Transcribe the records word for word, beginning with the first line and ending with the line that contains "AT THE METROLOGY DESK"; include nothing else.

Excerpted data.
BEGIN
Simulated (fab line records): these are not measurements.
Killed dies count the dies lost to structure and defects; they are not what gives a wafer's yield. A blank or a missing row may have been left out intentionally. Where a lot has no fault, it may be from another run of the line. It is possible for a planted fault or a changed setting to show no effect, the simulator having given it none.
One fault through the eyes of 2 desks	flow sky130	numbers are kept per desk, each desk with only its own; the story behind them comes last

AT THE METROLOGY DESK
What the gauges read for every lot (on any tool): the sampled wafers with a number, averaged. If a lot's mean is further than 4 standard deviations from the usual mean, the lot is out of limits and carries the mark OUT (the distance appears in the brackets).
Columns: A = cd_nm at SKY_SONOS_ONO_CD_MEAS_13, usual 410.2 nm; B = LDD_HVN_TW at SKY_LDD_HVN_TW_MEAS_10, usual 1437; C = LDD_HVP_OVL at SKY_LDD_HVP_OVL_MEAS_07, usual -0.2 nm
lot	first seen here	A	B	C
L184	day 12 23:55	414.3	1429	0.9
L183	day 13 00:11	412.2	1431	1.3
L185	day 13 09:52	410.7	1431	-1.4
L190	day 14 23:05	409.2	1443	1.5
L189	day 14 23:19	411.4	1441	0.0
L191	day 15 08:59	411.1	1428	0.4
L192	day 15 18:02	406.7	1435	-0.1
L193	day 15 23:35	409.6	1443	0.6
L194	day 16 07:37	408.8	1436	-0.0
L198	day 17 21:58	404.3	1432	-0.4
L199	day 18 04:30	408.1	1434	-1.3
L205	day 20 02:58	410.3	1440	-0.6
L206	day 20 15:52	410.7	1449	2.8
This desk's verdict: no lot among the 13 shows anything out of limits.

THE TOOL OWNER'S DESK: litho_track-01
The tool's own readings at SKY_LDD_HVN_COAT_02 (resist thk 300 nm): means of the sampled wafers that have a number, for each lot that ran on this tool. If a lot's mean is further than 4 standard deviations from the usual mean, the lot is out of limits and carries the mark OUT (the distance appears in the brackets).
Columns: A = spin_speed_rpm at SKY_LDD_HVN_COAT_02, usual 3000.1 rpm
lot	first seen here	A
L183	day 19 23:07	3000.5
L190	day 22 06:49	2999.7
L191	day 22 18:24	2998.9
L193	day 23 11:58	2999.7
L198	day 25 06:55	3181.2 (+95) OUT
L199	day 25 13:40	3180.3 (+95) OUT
END

Task answer.
Simulated (fab line records): these are not measurements.
Killed dies count the dies lost to structure and defects; they are not what gives a wafer's yield. A blank or a missing row may have been left out intentionally. Where a lot has no fault, it may be from another run of the line. It is possible for a planted fault or a changed setting to show no effect, the simulator having given it none.
One fault through the eyes of 2 desks	flow sky130	numbers are kept per desk, each desk with only its own; the story behind them comes last

AT THE METROLOGY DESK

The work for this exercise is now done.